Given the material below, output exactly the lines from the line with "the other wafers." to the line with "W_of_V4_CVD_23.thkNm (the simulator's", both ends included, and no other lines.

» Data under study

= = = = = = =

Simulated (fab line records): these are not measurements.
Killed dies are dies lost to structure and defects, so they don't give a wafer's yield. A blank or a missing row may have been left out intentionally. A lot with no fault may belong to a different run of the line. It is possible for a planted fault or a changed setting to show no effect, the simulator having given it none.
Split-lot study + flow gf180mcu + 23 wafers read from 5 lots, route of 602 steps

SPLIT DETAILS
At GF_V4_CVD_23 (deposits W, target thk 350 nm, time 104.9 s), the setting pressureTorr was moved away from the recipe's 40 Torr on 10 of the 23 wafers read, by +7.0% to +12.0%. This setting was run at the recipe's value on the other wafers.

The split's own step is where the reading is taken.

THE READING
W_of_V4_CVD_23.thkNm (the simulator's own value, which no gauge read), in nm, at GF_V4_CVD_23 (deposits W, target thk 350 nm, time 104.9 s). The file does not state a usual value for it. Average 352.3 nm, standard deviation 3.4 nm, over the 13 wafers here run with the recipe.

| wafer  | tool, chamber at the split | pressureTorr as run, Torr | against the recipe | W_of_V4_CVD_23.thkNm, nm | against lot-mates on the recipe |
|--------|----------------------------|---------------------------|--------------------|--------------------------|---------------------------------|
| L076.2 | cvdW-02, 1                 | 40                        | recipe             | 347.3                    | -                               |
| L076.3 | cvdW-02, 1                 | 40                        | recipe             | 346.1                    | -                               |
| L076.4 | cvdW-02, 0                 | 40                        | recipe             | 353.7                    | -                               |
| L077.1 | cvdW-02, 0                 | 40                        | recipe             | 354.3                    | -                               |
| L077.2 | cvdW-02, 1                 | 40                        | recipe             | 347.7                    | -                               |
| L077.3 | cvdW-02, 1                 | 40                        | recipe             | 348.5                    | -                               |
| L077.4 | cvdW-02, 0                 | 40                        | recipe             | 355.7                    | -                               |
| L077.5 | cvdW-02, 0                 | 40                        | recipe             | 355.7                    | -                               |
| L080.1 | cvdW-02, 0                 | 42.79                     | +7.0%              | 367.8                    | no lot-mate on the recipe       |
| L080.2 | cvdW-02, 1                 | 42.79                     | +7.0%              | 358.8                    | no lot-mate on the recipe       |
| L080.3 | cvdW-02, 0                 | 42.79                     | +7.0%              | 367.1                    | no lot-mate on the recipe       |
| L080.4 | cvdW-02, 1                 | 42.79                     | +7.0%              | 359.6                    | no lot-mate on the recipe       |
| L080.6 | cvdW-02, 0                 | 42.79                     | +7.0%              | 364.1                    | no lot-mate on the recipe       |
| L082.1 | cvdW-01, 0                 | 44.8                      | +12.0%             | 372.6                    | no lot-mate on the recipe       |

= = = = = = =

» Task response
At GF_V4_CVD_23 (deposits W, target thk 350 nm, time 104.9 s), the setting pressureTorr was moved away from the recipe's 40 Torr on 10 of the 23 wafers read, by +7.0% to +12.0%. This setting was run at the recipe's value on the other wafers.

The split's own step is where the reading is taken.

THE READING
W_of_V4_CVD_23.thkNm (the simulator's own value, which no gauge read), in nm, at GF_V4_CVD_23 (deposits W, target thk 350 nm, time 104.9 s). The file does not state a usual value for it. Average 352.3 nm, standard deviation 3.4 nm, over the 13 wafers here run with the recipe.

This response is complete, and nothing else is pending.